◆ WORK REQUEST: Word for word, restate every entry shown below.

◆ DATASET ENTRIES:
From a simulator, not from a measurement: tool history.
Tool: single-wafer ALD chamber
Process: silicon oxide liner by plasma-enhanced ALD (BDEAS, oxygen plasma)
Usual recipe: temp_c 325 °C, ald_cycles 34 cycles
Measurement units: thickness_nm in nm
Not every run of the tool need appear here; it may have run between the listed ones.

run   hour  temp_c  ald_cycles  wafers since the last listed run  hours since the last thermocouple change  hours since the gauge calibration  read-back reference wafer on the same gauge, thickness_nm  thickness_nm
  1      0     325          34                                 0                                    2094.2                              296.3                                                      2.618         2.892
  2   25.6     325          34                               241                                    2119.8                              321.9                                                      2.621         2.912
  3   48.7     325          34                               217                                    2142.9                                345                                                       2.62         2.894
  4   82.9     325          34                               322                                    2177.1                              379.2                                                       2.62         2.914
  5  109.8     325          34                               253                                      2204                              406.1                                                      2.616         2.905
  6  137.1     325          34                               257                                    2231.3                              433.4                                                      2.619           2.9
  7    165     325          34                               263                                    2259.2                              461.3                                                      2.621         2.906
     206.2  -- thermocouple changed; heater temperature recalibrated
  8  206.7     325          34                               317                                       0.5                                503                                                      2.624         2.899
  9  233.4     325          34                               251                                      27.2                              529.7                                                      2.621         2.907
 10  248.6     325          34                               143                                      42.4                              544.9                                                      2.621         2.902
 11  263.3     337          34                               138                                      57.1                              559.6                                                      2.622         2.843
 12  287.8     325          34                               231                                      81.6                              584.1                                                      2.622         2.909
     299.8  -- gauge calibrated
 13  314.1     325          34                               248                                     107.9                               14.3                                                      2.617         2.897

◆ TASK RESPONSE:
From a simulator, not from a measurement: tool history.
Tool: single-wafer ALD chamber
Process: silicon oxide liner by plasma-enhanced ALD (BDEAS, oxygen plasma)
Usual recipe: temp_c 325 °C, ald_cycles 34 cycles
Measurement units: thickness_nm in nm
Not every run of the tool need appear here; it may have run between the listed ones.

run   hour  temp_c  ald_cycles  wafers since the last listed run  hours since the last thermocouple change  hours since the gauge calibration  read-back reference wafer on the same gauge, thickness_nm  thickness_nm
  1      0     325          34                                 0                                    2094.2                              296.3                                                      2.618         2.892
  2   25.6     325          34                               241                                    2119.8                              321.9                                                      2.621         2.912
  3   48.7     325          34                               217                                    2142.9                                345                                                       2.62         2.894
  4   82.9     325          34                               322                                    2177.1                              379.2                                                       2.62         2.914
  5  109.8     325          34                               253                                      2204                              406.1                                                      2.616         2.905
  6  137.1     325          34                               257                                    2231.3                              433.4                                                      2.619           2.9
  7    165     325          34                               263                                    2259.2                              461.3                                                      2.621         2.906
     206.2  -- thermocouple changed; heater temperature recalibrated
  8  206.7     325          34                               317                                       0.5                                503                                                      2.624         2.899
  9  233.4     325          34                               251                                      27.2                              529.7                                                      2.621         2.907
 10  248.6     325          34                               143                                      42.4                              544.9                                                      2.621         2.902
 11  263.3     337          34                               138                                      57.1                              559.6                                                      2.622         2.843
 12  287.8     325          34                               231                                      81.6                              584.1                                                      2.622         2.909
     299.8  -- gauge calibrated
 13  314.1     325          34                               248                                     107.9                               14.3                                                      2.617         2.897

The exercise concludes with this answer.